__Work request__
A verbatim copy of the listing is the expected output.

__Data extracts__
------------
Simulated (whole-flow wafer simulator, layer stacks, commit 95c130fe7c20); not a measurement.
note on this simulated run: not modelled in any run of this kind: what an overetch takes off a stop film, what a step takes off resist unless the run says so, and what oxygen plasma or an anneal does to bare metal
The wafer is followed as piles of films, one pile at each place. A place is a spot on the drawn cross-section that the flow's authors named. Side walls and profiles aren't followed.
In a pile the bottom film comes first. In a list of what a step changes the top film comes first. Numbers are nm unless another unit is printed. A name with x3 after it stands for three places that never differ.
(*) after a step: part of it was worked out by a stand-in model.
------------

__Answer area__
Simulated (whole-flow wafer simulator, layer stacks, commit 95c130fe7c20); not a measurement.
note on this simulated run: not modelled in any run of this kind: what an overetch takes off a stop film, what a step takes off resist unless the run says so, and what oxygen plasma or an anneal does to bare metal
The wafer is followed as piles of films, one pile at each place. A place is a spot on the drawn cross-section that the flow's authors named. Side walls and profiles aren't followed.
In a pile the bottom film comes first. In a list of what a step changes the top film comes first. Numbers are nm unless another unit is printed. A name with x3 after it stands for three places that never differ.
(*) after a step: part of it was worked out by a stand-in model.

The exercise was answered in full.